━━━ Record extracts ━━━

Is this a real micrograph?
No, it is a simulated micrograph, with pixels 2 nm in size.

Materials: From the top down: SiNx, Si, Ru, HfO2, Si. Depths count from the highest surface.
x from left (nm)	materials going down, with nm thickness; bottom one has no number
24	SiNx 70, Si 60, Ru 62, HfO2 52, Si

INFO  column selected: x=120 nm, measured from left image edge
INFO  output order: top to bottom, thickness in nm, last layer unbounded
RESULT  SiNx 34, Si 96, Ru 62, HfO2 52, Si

━━━

Action item
Write out, from the lines above, only those from the line with "No, it is a" to the line with "last layer unbounded", exactly as given, including the first and the last.

Task response
No, it is a simulated micrograph, with pixels 2 nm in size.

Materials: From the top down: SiNx, Si, Ru, HfO2, Si. Depths count from the highest surface.
x from left (nm)	materials going down, with nm thickness; bottom one has no number
24	SiNx 70, Si 60, Ru 62, HfO2 52, Si

INFO  column selected: x=120 nm, measured from left image edge
INFO  output order: top to bottom, thickness in nm, last layer unbounded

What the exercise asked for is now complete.